__Work order__. Please reproduce exactly the lines from the start of the records through the one containing "L509,day 8 05:26,0.0482,608,700.3,-0", and nothing more.

__Data records__.
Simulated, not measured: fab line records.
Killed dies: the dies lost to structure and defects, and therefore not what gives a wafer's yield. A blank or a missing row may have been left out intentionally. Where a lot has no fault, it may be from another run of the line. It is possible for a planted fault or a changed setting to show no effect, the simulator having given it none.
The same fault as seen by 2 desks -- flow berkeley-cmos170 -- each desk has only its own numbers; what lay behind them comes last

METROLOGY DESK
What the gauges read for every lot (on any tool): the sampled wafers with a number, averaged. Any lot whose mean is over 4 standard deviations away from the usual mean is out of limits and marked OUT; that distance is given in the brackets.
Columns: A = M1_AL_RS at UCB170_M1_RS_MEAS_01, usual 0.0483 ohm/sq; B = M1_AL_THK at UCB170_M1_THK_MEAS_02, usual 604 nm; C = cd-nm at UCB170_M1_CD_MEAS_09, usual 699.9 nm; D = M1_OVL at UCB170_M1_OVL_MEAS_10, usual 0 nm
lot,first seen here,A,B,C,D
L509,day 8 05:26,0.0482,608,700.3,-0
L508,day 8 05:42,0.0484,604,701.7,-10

__Answer space__.
Simulated, not measured: fab line records.
Killed dies: the dies lost to structure and defects, and therefore not what gives a wafer's yield. A blank or a missing row may have been left out intentionally. Where a lot has no fault, it may be from another run of the line. It is possible for a planted fault or a changed setting to show no effect, the simulator having given it none.
The same fault as seen by 2 desks -- flow berkeley-cmos170 -- each desk has only its own numbers; what lay behind them comes last

METROLOGY DESK
What the gauges read for every lot (on any tool): the sampled wafers with a number, averaged. Any lot whose mean is over 4 standard deviations away from the usual mean is out of limits and marked OUT; that distance is given in the brackets.
Columns: A = M1_AL_RS at UCB170_M1_RS_MEAS_01, usual 0.0483 ohm/sq; B = M1_AL_THK at UCB170_M1_THK_MEAS_02, usual 604 nm; C = cd-nm at UCB170_M1_CD_MEAS_09, usual 699.9 nm; D = M1_OVL at UCB170_M1_OVL_MEAS_10, usual 0 nm
lot,first seen here,A,B,C,D
L509,day 8 05:26,0.0482,608,700.3,-0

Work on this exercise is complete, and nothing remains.